——————
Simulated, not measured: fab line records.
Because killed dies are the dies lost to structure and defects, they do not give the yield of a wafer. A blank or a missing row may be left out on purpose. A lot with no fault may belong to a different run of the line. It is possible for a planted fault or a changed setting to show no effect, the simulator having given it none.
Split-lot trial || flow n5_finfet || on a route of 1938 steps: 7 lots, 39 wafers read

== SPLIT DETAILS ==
——————

Required action:
The answer must be every entry, reproduced exactly.

Problem solution:
Simulated, not measured: fab line records.
Because killed dies are the dies lost to structure and defects, they do not give the yield of a wafer. A blank or a missing row may be left out on purpose. A lot with no fault may belong to a different run of the line. It is possible for a planted fault or a changed setting to show no effect, the simulator having given it none.
Split-lot trial || flow n5_finfet || on a route of 1938 steps: 7 lots, 39 wafers read

== SPLIT DETAILS ==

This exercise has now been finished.